> [BRIEF]:
The expected answer is the set of lines in the data below between the line holding "630.0 | 64.5 |" and the line holding "629.8 | 63.9 |", inclusive, written out exactly.

+ + + +

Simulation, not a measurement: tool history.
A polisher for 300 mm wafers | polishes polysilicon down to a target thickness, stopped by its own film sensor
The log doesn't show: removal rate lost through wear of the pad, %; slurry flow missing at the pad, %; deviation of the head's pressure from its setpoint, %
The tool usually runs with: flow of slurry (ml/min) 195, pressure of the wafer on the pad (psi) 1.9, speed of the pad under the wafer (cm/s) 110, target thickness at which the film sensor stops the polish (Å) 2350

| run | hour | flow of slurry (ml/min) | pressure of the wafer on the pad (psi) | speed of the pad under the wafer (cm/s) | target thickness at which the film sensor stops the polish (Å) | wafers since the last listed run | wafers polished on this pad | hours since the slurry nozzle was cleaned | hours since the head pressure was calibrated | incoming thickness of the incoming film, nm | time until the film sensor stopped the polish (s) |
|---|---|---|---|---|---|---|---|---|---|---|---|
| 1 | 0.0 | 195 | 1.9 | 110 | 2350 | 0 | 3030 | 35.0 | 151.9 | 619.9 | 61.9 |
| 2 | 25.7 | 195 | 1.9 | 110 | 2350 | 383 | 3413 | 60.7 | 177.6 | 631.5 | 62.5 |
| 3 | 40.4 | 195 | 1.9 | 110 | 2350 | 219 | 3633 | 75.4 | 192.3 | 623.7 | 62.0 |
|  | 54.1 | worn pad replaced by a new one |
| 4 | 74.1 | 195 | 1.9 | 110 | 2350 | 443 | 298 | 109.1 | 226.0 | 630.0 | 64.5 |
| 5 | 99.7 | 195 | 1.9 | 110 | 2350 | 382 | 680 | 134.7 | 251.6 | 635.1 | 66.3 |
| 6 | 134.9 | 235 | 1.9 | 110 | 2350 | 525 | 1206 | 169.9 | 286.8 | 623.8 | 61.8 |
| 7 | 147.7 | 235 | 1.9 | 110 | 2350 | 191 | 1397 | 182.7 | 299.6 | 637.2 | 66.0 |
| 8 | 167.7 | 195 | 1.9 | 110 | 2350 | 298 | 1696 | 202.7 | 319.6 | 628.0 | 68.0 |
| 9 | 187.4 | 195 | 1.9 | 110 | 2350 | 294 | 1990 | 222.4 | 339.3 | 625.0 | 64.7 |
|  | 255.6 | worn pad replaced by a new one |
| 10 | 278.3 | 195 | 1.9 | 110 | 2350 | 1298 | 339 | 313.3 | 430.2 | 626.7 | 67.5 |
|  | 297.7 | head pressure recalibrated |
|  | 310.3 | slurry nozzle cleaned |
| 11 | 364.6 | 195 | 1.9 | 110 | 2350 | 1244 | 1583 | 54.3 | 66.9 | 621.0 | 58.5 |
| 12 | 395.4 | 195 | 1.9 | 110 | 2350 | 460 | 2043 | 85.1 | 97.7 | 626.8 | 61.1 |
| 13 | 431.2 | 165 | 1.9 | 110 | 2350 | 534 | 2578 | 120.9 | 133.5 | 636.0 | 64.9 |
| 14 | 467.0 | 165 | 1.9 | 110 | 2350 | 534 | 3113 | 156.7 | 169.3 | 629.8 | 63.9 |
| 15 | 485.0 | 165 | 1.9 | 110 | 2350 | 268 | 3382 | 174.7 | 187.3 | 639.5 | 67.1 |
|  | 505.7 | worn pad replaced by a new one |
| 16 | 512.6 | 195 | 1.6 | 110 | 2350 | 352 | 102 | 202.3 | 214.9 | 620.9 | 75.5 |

+ + + +

> [TASK RESPONSE]:
| 4 | 74.1 | 195 | 1.9 | 110 | 2350 | 443 | 298 | 109.1 | 226.0 | 630.0 | 64.5 |
| 5 | 99.7 | 195 | 1.9 | 110 | 2350 | 382 | 680 | 134.7 | 251.6 | 635.1 | 66.3 |
| 6 | 134.9 | 235 | 1.9 | 110 | 2350 | 525 | 1206 | 169.9 | 286.8 | 623.8 | 61.8 |
| 7 | 147.7 | 235 | 1.9 | 110 | 2350 | 191 | 1397 | 182.7 | 299.6 | 637.2 | 66.0 |
| 8 | 167.7 | 195 | 1.9 | 110 | 2350 | 298 | 1696 | 202.7 | 319.6 | 628.0 | 68.0 |
| 9 | 187.4 | 195 | 1.9 | 110 | 2350 | 294 | 1990 | 222.4 | 339.3 | 625.0 | 64.7 |
|  | 255.6 | worn pad replaced by a new one |
| 10 | 278.3 | 195 | 1.9 | 110 | 2350 | 1298 | 339 | 313.3 | 430.2 | 626.7 | 67.5 |
|  | 297.7 | head pressure recalibrated |
|  | 310.3 | slurry nozzle cleaned |
| 11 | 364.6 | 195 | 1.9 | 110 | 2350 | 1244 | 1583 | 54.3 | 66.9 | 621.0 | 58.5 |
| 12 | 395.4 | 195 | 1.9 | 110 | 2350 | 460 | 2043 | 85.1 | 97.7 | 626.8 | 61.1 |
| 13 | 431.2 | 165 | 1.9 | 110 | 2350 | 534 | 2578 | 120.9 | 133.5 | 636.0 | 64.9 |
| 14 | 467.0 | 165 | 1.9 | 110 | 2350 | 534 | 3113 | 156.7 | 169.3 | 629.8 | 63.9 |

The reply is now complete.